[Requirement]:
What do the lines say, reproduced word for word, from the first of the entries below through the line bearing "Text after the"?

[Given records]:
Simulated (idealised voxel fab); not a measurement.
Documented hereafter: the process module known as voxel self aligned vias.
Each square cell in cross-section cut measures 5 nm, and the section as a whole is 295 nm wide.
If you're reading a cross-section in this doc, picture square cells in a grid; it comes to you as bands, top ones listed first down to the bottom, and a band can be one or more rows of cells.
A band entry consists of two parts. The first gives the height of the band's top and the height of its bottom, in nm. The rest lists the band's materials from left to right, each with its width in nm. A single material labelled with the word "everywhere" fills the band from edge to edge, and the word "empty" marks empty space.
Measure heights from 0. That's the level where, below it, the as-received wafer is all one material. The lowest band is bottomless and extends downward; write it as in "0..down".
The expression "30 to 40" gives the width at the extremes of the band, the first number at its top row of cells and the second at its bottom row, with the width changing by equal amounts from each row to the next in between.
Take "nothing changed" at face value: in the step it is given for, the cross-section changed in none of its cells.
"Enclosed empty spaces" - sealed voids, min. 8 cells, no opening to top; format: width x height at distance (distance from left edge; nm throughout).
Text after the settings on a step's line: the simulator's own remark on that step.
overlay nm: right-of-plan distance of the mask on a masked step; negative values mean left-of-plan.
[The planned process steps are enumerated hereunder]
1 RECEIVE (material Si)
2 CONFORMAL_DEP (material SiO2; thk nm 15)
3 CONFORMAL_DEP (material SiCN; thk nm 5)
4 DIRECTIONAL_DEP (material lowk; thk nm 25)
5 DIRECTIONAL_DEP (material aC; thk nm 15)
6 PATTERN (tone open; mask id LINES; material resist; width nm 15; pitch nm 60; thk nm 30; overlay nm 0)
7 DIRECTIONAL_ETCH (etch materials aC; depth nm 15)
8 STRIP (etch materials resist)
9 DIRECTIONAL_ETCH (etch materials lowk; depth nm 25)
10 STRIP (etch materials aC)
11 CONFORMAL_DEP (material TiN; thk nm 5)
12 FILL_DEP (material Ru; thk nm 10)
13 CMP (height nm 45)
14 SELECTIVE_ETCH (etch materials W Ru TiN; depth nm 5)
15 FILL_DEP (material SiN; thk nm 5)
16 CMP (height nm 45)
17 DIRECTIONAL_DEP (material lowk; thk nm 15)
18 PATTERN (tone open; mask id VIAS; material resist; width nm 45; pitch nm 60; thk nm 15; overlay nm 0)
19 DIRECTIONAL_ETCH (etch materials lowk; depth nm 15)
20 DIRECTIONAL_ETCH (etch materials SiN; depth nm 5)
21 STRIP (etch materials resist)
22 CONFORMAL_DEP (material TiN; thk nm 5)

[Response]:
Simulated (idealised voxel fab); not a measurement.
Documented hereafter: the process module known as voxel self aligned vias.
Each square cell in cross-section cut measures 5 nm, and the section as a whole is 295 nm wide.
If you're reading a cross-section in this doc, picture square cells in a grid; it comes to you as bands, top ones listed first down to the bottom, and a band can be one or more rows of cells.
A band entry consists of two parts. The first gives the height of the band's top and the height of its bottom, in nm. The rest lists the band's materials from left to right, each with its width in nm. A single material labelled with the word "everywhere" fills the band from edge to edge, and the word "empty" marks empty space.
Measure heights from 0. That's the level where, below it, the as-received wafer is all one material. The lowest band is bottomless and extends downward; write it as in "0..down".
The expression "30 to 40" gives the width at the extremes of the band, the first number at its top row of cells and the second at its bottom row, with the width changing by equal amounts from each row to the next in between.
Take "nothing changed" at face value: in the step it is given for, the cross-section changed in none of its cells.
"Enclosed empty spaces" - sealed voids, min. 8 cells, no opening to top; format: width x height at distance (distance from left edge; nm throughout).
Text after the settings on a step's line: the simulator's own remark on that step.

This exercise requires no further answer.